(Task item) The material below holds a span beginning at the line with "route shown NAME@n: NAME" and ending at the line with "step: NHARC_A_BLC_PVD_32". Quote that span exactly, both ends included, and only that span.

(Stored data)
-=-=-=-=-

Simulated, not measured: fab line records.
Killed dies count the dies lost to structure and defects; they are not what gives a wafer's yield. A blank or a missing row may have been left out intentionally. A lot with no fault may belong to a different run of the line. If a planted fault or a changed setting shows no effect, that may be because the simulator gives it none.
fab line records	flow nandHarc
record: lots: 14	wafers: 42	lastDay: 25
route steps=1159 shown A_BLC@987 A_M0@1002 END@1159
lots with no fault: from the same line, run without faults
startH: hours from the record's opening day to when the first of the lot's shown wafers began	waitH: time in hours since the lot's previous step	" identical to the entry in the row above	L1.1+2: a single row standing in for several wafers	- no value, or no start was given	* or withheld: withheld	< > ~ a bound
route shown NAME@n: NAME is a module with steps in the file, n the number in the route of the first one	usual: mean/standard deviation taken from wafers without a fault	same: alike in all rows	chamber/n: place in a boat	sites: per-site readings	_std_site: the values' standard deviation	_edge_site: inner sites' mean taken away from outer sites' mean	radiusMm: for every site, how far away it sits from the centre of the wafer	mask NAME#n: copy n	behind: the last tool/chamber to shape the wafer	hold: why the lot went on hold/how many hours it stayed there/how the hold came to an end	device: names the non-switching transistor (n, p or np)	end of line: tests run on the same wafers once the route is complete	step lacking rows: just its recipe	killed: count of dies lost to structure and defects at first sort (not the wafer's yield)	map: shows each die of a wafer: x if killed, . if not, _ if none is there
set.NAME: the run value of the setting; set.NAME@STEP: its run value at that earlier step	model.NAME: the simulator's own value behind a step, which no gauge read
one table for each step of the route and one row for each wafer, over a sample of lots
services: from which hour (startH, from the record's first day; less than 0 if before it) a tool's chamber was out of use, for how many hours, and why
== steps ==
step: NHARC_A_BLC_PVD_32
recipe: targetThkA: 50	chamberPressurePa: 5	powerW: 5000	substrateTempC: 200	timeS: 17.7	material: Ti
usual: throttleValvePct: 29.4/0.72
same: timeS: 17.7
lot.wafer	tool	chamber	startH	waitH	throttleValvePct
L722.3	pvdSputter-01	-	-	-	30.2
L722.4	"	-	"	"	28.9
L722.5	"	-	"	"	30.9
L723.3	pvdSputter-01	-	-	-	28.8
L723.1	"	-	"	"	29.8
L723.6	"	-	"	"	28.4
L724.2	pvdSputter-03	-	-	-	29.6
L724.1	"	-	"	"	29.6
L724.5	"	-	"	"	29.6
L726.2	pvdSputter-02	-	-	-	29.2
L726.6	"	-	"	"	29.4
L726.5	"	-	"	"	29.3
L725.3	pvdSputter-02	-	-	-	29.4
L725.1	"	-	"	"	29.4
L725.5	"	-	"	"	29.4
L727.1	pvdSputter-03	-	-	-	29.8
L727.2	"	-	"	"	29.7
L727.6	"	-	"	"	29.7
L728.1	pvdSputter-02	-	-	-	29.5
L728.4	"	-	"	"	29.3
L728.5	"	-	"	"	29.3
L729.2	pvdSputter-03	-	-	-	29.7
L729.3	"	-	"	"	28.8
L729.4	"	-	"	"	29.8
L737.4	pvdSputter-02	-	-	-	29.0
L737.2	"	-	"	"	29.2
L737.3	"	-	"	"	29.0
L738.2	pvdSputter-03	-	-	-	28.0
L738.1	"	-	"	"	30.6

-=-=-=-=-

(Answer section)
route shown NAME@n: NAME is a module with steps in the file, n the number in the route of the first one	usual: mean/standard deviation taken from wafers without a fault	same: alike in all rows	chamber/n: place in a boat	sites: per-site readings	_std_site: the values' standard deviation	_edge_site: inner sites' mean taken away from outer sites' mean	radiusMm: for every site, how far away it sits from the centre of the wafer	mask NAME#n: copy n	behind: the last tool/chamber to shape the wafer	hold: why the lot went on hold/how many hours it stayed there/how the hold came to an end	device: names the non-switching transistor (n, p or np)	end of line: tests run on the same wafers once the route is complete	step lacking rows: just its recipe	killed: count of dies lost to structure and defects at first sort (not the wafer's yield)	map: shows each die of a wafer: x if killed, . if not, _ if none is there
set.NAME: the run value of the setting; set.NAME@STEP: its run value at that earlier step	model.NAME: the simulator's own value behind a step, which no gauge read
one table for each step of the route and one row for each wafer, over a sample of lots
services: from which hour (startH, from the record's first day; less than 0 if before it) a tool's chamber was out of use, for how many hours, and why
== steps ==
step: NHARC_A_BLC_PVD_32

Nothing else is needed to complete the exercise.